=== Assignment ===
In the listing below, repeat exactly every line from the first through the line containing "Image saved. Seen", with nothing else.

=== Provided data ===
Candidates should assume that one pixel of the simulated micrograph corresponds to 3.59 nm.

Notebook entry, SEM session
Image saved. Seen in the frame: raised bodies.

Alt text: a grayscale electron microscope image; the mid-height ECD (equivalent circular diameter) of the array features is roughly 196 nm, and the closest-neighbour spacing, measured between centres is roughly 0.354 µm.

=== Task solution ===
Candidates should assume that one pixel of the simulated micrograph corresponds to 3.59 nm.

Notebook entry, SEM session
Image saved. Seen in the frame: raised bodies.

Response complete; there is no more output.